**ASSIGNED TASK**: Each line from the opening of the listing below through the line that contains "A cross-section is" is to be output exactly as written.

**GIVEN ENTRIES**:
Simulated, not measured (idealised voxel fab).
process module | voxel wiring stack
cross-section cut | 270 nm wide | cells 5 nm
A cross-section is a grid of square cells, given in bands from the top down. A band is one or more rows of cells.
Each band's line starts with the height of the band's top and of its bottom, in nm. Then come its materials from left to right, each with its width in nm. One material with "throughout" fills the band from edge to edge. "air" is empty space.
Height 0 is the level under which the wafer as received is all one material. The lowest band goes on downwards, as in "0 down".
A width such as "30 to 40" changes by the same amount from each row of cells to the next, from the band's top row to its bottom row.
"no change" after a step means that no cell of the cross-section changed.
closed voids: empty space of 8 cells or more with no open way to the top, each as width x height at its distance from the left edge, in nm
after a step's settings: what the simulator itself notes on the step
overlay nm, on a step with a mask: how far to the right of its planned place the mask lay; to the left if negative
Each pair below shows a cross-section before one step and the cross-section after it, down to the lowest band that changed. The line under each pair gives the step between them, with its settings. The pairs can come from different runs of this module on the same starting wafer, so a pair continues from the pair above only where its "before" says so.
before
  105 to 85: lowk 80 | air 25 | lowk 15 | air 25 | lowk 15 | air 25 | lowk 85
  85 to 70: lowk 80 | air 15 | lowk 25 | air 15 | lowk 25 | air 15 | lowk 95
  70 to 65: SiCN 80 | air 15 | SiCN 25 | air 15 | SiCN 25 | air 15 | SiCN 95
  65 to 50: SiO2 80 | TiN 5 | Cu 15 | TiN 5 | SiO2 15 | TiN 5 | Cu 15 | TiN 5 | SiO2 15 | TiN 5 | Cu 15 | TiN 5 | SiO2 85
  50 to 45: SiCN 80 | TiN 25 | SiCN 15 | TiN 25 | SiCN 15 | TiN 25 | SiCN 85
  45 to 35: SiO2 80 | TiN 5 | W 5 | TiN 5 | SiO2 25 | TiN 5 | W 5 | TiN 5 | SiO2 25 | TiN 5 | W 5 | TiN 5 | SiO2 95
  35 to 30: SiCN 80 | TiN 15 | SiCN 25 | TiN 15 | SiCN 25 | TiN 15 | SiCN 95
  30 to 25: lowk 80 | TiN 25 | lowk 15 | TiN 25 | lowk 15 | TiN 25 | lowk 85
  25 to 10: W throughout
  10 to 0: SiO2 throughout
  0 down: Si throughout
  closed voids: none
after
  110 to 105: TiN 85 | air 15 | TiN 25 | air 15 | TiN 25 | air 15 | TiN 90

**EXERCISE RESPONSE**:
Simulated, not measured (idealised voxel fab).
process module | voxel wiring stack
cross-section cut | 270 nm wide | cells 5 nm
A cross-section is a grid of square cells, given in bands from the top down. A band is one or more rows of cells.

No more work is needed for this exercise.